Requirement: Give back exactly the lines of the material below that start at the line containing "P1: polish blanket" and end at the line containing "The tool may", and no others.

···

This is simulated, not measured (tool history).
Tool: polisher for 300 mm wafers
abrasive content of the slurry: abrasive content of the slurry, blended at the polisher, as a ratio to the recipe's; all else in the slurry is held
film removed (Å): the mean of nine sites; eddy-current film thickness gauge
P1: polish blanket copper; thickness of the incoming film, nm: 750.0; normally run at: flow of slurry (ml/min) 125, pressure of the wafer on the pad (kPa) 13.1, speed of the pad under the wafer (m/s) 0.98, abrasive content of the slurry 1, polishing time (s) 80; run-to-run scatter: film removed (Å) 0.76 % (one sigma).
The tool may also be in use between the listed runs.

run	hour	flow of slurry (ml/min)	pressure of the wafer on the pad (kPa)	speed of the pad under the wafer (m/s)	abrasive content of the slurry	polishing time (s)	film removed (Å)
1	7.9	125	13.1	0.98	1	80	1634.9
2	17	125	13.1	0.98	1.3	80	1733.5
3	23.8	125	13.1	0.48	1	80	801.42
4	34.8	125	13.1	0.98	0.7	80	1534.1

···

Exercise result:
P1: polish blanket copper; thickness of the incoming film, nm: 750.0; normally run at: flow of slurry (ml/min) 125, pressure of the wafer on the pad (kPa) 13.1, speed of the pad under the wafer (m/s) 0.98, abrasive content of the slurry 1, polishing time (s) 80; run-to-run scatter: film removed (Å) 0.76 % (one sigma).
The tool may also be in use between the listed runs.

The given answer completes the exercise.